▶ Extracted material:
────────────────────────────────────────
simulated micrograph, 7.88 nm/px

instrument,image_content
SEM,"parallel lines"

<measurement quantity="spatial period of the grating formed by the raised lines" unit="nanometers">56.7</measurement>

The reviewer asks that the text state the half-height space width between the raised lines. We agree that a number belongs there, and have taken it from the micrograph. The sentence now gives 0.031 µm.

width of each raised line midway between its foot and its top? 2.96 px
────────────────────────────────────────

▶ Action item: Taking the entries above, write out exactly each line from the one holding "instrument,image_content" to the one holding "The reviewer asks", both included, and stop there.

▶ Answer space:
instrument,image_content
SEM,"parallel lines"

<measurement quantity="spatial period of the grating formed by the raised lines" unit="nanometers">56.7</measurement>

The reviewer asks that the text state the half-height space width between the raised lines. We agree that a number belongs there, and have taken it from the micrograph. The sentence now gives 0.031 µm.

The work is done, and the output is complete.